INFORMATION =
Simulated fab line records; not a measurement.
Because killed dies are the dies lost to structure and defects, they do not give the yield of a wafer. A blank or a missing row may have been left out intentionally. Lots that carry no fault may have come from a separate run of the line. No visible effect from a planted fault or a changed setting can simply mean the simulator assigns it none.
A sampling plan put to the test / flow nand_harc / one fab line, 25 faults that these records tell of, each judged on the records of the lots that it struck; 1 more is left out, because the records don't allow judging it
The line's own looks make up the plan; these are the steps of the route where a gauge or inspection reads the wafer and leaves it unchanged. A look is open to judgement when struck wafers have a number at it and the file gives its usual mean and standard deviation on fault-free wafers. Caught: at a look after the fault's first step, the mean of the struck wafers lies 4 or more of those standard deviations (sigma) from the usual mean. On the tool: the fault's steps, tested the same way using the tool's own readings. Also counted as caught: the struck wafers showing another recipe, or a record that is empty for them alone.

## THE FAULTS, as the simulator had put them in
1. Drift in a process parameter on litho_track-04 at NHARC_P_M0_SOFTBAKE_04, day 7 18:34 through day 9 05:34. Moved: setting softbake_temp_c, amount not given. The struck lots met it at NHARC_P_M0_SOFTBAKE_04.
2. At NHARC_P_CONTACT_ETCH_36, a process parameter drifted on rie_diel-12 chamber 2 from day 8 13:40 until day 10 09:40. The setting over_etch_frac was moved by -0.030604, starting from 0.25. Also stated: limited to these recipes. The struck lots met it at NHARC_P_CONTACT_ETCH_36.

WORK ORDER =
When you reach the line that contains "1. Drift in", stop; that line and every line before it, from the very first line of the data, should be restated word for word.

EXERCISE ANSWER =
Simulated fab line records; not a measurement.
Because killed dies are the dies lost to structure and defects, they do not give the yield of a wafer. A blank or a missing row may have been left out intentionally. Lots that carry no fault may have come from a separate run of the line. No visible effect from a planted fault or a changed setting can simply mean the simulator assigns it none.
A sampling plan put to the test / flow nand_harc / one fab line, 25 faults that these records tell of, each judged on the records of the lots that it struck; 1 more is left out, because the records don't allow judging it
The line's own looks make up the plan; these are the steps of the route where a gauge or inspection reads the wafer and leaves it unchanged. A look is open to judgement when struck wafers have a number at it and the file gives its usual mean and standard deviation on fault-free wafers. Caught: at a look after the fault's first step, the mean of the struck wafers lies 4 or more of those standard deviations (sigma) from the usual mean. On the tool: the fault's steps, tested the same way using the tool's own readings. Also counted as caught: the struck wafers showing another recipe, or a record that is empty for them alone.

## THE FAULTS, as the simulator had put them in
1. Drift in a process parameter on litho_track-04 at NHARC_P_M0_SOFTBAKE_04, day 7 18:34 through day 9 05:34. Moved: setting softbake_temp_c, amount not given. The struck lots met it at NHARC_P_M0_SOFTBAKE_04.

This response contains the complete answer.